_ _ _ _ _ _ _

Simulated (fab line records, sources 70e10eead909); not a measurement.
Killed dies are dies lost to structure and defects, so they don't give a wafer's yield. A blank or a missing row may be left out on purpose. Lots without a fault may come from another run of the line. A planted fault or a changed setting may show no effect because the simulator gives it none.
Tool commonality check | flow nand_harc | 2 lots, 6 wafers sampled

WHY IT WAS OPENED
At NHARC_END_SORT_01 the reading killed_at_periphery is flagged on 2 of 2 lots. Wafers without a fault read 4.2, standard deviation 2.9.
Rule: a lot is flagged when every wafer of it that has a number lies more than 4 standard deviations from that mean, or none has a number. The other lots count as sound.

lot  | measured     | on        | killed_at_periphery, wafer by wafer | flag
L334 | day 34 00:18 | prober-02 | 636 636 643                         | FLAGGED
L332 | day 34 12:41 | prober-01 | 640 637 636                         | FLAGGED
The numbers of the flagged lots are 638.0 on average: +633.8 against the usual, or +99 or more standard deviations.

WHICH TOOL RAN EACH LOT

_ _ _ _ _ _ _

• Work task: Each line of the listing should be echoed back exactly.

• Task response:
Simulated (fab line records, sources 70e10eead909); not a measurement.
Killed dies are dies lost to structure and defects, so they don't give a wafer's yield. A blank or a missing row may be left out on purpose. Lots without a fault may come from another run of the line. A planted fault or a changed setting may show no effect because the simulator gives it none.
Tool commonality check | flow nand_harc | 2 lots, 6 wafers sampled

WHY IT WAS OPENED
At NHARC_END_SORT_01 the reading killed_at_periphery is flagged on 2 of 2 lots. Wafers without a fault read 4.2, standard deviation 2.9.
Rule: a lot is flagged when every wafer of it that has a number lies more than 4 standard deviations from that mean, or none has a number. The other lots count as sound.

lot  | measured     | on        | killed_at_periphery, wafer by wafer | flag
L334 | day 34 00:18 | prober-02 | 636 636 643                         | FLAGGED
L332 | day 34 12:41 | prober-01 | 640 637 636                         | FLAGGED
The numbers of the flagged lots are 638.0 on average: +633.8 against the usual, or +99 or more standard deviations.

WHICH TOOL RAN EACH LOT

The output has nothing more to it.